◆ WORK TASK
Please copy exactly the lines from the top of the data through the line containing "384 | 2.095 |", and nothing else.

◆ MATERIAL SHOWN
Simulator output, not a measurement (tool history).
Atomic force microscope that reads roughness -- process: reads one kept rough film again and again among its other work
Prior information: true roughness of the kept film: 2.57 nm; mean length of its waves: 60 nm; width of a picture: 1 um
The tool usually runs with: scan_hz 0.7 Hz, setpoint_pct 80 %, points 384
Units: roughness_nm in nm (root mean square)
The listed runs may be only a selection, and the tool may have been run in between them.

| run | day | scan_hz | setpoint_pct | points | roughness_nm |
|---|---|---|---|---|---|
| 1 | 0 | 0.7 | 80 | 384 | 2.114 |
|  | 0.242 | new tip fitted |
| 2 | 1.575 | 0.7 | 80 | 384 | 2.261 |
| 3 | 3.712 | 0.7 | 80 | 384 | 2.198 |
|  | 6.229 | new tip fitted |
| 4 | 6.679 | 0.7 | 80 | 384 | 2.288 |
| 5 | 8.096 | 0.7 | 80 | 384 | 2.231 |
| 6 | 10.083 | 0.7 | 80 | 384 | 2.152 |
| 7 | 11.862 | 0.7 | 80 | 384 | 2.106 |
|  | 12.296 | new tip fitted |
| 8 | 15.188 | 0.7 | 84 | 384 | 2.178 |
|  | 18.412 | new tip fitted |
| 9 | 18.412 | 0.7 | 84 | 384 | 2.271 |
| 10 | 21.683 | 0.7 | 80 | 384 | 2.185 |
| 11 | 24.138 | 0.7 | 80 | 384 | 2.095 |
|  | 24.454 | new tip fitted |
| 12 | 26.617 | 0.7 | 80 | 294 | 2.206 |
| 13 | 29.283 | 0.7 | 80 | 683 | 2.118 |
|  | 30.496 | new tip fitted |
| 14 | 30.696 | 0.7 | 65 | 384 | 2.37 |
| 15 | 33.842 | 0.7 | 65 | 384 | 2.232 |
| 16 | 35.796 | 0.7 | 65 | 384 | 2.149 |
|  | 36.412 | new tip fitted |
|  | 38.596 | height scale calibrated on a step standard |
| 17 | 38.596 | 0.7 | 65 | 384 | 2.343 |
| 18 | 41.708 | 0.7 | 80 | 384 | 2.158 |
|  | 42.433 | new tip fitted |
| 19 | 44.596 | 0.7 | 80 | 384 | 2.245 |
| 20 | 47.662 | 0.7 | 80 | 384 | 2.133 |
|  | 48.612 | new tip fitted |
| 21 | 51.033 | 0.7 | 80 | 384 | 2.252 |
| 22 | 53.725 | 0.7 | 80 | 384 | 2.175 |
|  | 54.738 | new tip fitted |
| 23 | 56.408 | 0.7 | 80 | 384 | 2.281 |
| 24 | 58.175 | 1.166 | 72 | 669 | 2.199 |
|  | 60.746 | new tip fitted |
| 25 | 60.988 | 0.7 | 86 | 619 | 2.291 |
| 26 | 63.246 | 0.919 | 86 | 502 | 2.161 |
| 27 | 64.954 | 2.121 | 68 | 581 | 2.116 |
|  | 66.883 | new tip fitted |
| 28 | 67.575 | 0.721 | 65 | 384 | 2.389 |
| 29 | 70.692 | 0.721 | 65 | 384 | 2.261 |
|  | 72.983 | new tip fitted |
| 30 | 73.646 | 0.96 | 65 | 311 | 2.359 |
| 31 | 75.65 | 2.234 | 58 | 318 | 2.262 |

◆ TASK OUTPUT
Simulator output, not a measurement (tool history).
Atomic force microscope that reads roughness -- process: reads one kept rough film again and again among its other work
Prior information: true roughness of the kept film: 2.57 nm; mean length of its waves: 60 nm; width of a picture: 1 um
The tool usually runs with: scan_hz 0.7 Hz, setpoint_pct 80 %, points 384
Units: roughness_nm in nm (root mean square)
The listed runs may be only a selection, and the tool may have been run in between them.

| run | day | scan_hz | setpoint_pct | points | roughness_nm |
|---|---|---|---|---|---|
| 1 | 0 | 0.7 | 80 | 384 | 2.114 |
|  | 0.242 | new tip fitted |
| 2 | 1.575 | 0.7 | 80 | 384 | 2.261 |
| 3 | 3.712 | 0.7 | 80 | 384 | 2.198 |
|  | 6.229 | new tip fitted |
| 4 | 6.679 | 0.7 | 80 | 384 | 2.288 |
| 5 | 8.096 | 0.7 | 80 | 384 | 2.231 |
| 6 | 10.083 | 0.7 | 80 | 384 | 2.152 |
| 7 | 11.862 | 0.7 | 80 | 384 | 2.106 |
|  | 12.296 | new tip fitted |
| 8 | 15.188 | 0.7 | 84 | 384 | 2.178 |
|  | 18.412 | new tip fitted |
| 9 | 18.412 | 0.7 | 84 | 384 | 2.271 |
| 10 | 21.683 | 0.7 | 80 | 384 | 2.185 |
| 11 | 24.138 | 0.7 | 80 | 384 | 2.095 |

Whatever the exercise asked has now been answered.